* TASK ITEM
Set down, exactly, every line from the top of the listing through the one holding "(*) following a".

┄┄┄┄┄┄┄┄┄┄
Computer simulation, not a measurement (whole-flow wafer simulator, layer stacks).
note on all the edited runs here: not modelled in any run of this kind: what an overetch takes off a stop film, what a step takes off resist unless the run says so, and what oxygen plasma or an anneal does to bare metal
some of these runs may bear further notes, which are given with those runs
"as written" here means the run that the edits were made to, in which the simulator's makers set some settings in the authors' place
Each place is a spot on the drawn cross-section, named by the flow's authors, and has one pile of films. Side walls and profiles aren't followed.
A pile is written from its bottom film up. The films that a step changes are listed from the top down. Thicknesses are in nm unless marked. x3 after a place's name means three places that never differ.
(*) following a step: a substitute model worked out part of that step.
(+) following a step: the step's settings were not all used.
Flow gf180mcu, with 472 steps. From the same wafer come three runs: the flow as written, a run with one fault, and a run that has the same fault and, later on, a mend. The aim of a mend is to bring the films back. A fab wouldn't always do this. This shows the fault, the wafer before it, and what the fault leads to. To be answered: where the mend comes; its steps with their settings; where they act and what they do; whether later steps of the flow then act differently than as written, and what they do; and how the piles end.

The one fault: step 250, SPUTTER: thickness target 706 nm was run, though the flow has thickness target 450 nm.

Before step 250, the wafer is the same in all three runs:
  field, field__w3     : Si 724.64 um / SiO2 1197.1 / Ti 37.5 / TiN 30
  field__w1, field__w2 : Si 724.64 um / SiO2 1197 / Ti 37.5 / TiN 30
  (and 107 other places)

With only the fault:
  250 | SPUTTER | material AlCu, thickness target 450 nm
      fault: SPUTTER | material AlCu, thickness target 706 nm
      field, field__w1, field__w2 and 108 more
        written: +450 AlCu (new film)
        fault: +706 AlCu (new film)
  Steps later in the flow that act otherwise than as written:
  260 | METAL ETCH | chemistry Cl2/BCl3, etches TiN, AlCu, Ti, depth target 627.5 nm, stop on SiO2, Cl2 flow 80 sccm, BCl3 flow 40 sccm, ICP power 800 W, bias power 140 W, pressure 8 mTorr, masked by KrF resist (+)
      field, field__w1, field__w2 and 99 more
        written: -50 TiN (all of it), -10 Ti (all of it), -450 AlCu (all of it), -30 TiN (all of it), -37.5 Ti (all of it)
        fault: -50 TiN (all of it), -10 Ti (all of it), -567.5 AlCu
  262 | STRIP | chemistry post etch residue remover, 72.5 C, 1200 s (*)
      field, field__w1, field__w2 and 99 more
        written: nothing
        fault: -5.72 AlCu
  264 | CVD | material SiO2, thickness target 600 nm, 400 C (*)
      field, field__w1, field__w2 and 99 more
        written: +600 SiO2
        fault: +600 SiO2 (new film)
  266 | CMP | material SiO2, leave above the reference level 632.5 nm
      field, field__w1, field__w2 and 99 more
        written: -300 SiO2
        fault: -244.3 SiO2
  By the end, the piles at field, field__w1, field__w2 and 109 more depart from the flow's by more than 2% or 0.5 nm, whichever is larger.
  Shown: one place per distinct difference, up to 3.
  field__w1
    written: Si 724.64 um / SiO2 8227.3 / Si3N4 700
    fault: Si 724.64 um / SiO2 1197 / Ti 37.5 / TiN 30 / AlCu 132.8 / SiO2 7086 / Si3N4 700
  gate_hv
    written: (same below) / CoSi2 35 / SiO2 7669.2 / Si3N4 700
┄┄┄┄┄┄┄┄┄┄

* SOLUTION
Computer simulation, not a measurement (whole-flow wafer simulator, layer stacks).
note on all the edited runs here: not modelled in any run of this kind: what an overetch takes off a stop film, what a step takes off resist unless the run says so, and what oxygen plasma or an anneal does to bare metal
some of these runs may bear further notes, which are given with those runs
"as written" here means the run that the edits were made to, in which the simulator's makers set some settings in the authors' place
Each place is a spot on the drawn cross-section, named by the flow's authors, and has one pile of films. Side walls and profiles aren't followed.
A pile is written from its bottom film up. The films that a step changes are listed from the top down. Thicknesses are in nm unless marked. x3 after a place's name means three places that never differ.
(*) following a step: a substitute model worked out part of that step.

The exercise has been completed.